Restate the data exactly, with nothing altered.

**Input data:**
◇ ◇ ◇ ◇ ◇

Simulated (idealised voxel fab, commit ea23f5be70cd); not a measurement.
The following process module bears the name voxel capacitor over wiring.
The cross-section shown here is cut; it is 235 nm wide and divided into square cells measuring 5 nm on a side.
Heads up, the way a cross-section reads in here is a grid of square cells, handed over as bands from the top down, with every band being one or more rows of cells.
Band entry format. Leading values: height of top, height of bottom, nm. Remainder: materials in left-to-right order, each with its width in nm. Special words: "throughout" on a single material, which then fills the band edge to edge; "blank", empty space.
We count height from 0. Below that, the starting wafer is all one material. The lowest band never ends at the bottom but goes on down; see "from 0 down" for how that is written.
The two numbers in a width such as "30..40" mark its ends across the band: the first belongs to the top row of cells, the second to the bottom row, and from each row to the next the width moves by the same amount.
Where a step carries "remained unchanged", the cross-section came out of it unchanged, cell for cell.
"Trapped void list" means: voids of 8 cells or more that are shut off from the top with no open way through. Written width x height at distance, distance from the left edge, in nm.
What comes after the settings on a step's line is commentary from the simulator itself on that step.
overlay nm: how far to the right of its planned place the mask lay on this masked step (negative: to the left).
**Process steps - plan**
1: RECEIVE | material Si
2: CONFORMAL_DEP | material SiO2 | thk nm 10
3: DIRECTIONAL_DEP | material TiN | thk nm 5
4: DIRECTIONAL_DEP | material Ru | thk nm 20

◇ ◇ ◇ ◇ ◇

**Exercise result:**
Simulated (idealised voxel fab, commit ea23f5be70cd); not a measurement.
The following process module bears the name voxel capacitor over wiring.
The cross-section shown here is cut; it is 235 nm wide and divided into square cells measuring 5 nm on a side.
Heads up, the way a cross-section reads in here is a grid of square cells, handed over as bands from the top down, with every band being one or more rows of cells.
Band entry format. Leading values: height of top, height of bottom, nm. Remainder: materials in left-to-right order, each with its width in nm. Special words: "throughout" on a single material, which then fills the band edge to edge; "blank", empty space.
We count height from 0. Below that, the starting wafer is all one material. The lowest band never ends at the bottom but goes on down; see "from 0 down" for how that is written.
The two numbers in a width such as "30..40" mark its ends across the band: the first belongs to the top row of cells, the second to the bottom row, and from each row to the next the width moves by the same amount.
Where a step carries "remained unchanged", the cross-section came out of it unchanged, cell for cell.
"Trapped void list" means: voids of 8 cells or more that are shut off from the top with no open way through. Written width x height at distance, distance from the left edge, in nm.
What comes after the settings on a step's line is commentary from the simulator itself on that step.
overlay nm: how far to the right of its planned place the mask lay on this masked step (negative: to the left).
**Process steps - plan**
1: RECEIVE | material Si
2: CONFORMAL_DEP | material SiO2 | thk nm 10
3: DIRECTIONAL_DEP | material TiN | thk nm 5
4: DIRECTIONAL_DEP | material Ru | thk nm 20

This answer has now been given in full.